▶ **Data supplied**:
════════
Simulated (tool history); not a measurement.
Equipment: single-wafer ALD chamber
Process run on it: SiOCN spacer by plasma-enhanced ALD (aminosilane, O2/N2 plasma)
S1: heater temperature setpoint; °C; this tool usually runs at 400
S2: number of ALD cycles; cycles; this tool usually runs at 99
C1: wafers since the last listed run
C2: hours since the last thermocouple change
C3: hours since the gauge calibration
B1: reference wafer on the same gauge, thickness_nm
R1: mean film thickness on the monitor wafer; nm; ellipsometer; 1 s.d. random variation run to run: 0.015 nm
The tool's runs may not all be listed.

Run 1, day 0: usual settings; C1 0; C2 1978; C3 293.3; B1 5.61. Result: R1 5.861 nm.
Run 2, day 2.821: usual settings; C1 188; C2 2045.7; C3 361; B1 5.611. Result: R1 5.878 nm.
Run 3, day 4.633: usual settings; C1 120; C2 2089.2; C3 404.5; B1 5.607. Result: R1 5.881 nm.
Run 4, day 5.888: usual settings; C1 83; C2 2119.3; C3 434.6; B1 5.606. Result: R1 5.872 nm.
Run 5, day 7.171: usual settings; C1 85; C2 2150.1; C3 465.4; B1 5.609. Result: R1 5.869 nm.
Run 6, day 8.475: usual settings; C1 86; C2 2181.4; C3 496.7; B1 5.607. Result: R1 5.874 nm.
════════

▶ **Brief**:
Exactly as they stand above, repeat all the records.

▶ **Answer section**:
Simulated (tool history); not a measurement.
Equipment: single-wafer ALD chamber
Process run on it: SiOCN spacer by plasma-enhanced ALD (aminosilane, O2/N2 plasma)
S1: heater temperature setpoint; °C; this tool usually runs at 400
S2: number of ALD cycles; cycles; this tool usually runs at 99
C1: wafers since the last listed run
C2: hours since the last thermocouple change
C3: hours since the gauge calibration
B1: reference wafer on the same gauge, thickness_nm
R1: mean film thickness on the monitor wafer; nm; ellipsometer; 1 s.d. random variation run to run: 0.015 nm
The tool's runs may not all be listed.

Run 1, day 0: usual settings; C1 0; C2 1978; C3 293.3; B1 5.61. Result: R1 5.861 nm.
Run 2, day 2.821: usual settings; C1 188; C2 2045.7; C3 361; B1 5.611. Result: R1 5.878 nm.
Run 3, day 4.633: usual settings; C1 120; C2 2089.2; C3 404.5; B1 5.607. Result: R1 5.881 nm.
Run 4, day 5.888: usual settings; C1 83; C2 2119.3; C3 434.6; B1 5.606. Result: R1 5.872 nm.
Run 5, day 7.171: usual settings; C1 85; C2 2150.1; C3 465.4; B1 5.609. Result: R1 5.869 nm.
Run 6, day 8.475: usual settings; C1 86; C2 2181.4; C3 496.7; B1 5.607. Result: R1 5.874 nm.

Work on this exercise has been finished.